**Work order**. Please repeat only the stretch of records running from the first line through the line that contains "Unit key: liquid_c".

━━━

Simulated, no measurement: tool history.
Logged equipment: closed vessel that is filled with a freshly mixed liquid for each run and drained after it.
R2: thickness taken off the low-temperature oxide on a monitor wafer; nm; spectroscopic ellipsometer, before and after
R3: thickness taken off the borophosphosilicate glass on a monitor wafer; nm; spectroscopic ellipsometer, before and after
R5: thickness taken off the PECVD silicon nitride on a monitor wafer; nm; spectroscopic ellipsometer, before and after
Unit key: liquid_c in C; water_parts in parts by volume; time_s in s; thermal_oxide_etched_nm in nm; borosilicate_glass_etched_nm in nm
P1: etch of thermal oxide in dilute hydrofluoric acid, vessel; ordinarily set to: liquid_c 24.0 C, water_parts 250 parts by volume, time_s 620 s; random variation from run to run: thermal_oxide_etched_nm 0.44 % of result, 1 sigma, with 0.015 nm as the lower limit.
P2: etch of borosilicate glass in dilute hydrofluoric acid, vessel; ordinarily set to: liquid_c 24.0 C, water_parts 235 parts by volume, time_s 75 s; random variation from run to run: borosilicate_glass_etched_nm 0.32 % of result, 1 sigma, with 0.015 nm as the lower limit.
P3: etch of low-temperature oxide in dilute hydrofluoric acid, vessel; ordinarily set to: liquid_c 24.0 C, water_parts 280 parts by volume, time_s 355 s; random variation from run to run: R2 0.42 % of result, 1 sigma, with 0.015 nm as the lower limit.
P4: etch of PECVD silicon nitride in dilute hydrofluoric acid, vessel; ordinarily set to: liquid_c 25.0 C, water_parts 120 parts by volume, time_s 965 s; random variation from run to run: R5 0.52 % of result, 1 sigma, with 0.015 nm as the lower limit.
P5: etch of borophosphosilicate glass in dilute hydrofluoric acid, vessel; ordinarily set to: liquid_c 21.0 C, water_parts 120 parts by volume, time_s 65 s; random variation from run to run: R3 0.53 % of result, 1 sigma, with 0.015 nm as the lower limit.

━━━

**Expected answer**.
Simulated, no measurement: tool history.
Logged equipment: closed vessel that is filled with a freshly mixed liquid for each run and drained after it.
R2: thickness taken off the low-temperature oxide on a monitor wafer; nm; spectroscopic ellipsometer, before and after
R3: thickness taken off the borophosphosilicate glass on a monitor wafer; nm; spectroscopic ellipsometer, before and after
R5: thickness taken off the PECVD silicon nitride on a monitor wafer; nm; spectroscopic ellipsometer, before and after
Unit key: liquid_c in C; water_parts in parts by volume; time_s in s; thermal_oxide_etched_nm in nm; borosilicate_glass_etched_nm in nm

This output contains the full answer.